EXTRACTED RECORDS |
====================

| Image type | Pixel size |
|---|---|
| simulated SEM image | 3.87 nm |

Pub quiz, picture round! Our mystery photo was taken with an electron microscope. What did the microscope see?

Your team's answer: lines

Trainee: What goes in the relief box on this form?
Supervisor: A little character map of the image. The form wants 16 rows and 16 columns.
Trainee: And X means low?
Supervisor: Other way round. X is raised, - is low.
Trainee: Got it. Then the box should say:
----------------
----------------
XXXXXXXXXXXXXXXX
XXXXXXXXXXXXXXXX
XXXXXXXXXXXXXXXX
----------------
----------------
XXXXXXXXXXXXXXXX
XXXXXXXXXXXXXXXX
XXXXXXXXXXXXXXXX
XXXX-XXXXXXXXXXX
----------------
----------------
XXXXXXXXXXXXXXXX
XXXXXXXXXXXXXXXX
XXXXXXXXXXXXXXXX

====================

TASK ITEM |
Will you return exactly the lines above from the one with "image | 3.87 nm |" down to the one with "Supervisor: Other way", counting both as part of the range?

ANSWER SECTION |
| simulated SEM image | 3.87 nm |

Pub quiz, picture round! Our mystery photo was taken with an electron microscope. What did the microscope see?

Your team's answer: lines

Trainee: What goes in the relief box on this form?
Supervisor: A little character map of the image. The form wants 16 rows and 16 columns.
Trainee: And X means low?
Supervisor: Other way round. X is raised, - is low.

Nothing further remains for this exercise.